### EXERCISE
Here are some entries. Print them exactly as they are.

DATA SECTION START
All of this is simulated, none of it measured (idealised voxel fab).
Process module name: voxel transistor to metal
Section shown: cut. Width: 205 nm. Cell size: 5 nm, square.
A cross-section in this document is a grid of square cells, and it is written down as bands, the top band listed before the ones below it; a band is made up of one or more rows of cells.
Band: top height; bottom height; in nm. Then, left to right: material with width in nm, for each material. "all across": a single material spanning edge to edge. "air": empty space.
DATA SECTION END

### ANSWER SECTION
All of this is simulated, none of it measured (idealised voxel fab).
Process module name: voxel transistor to metal
Section shown: cut. Width: 205 nm. Cell size: 5 nm, square.
A cross-section in this document is a grid of square cells, and it is written down as bands, the top band listed before the ones below it; a band is made up of one or more rows of cells.
Band: top height; bottom height; in nm. Then, left to right: material with width in nm, for each material. "all across": a single material spanning edge to edge. "air": empty space.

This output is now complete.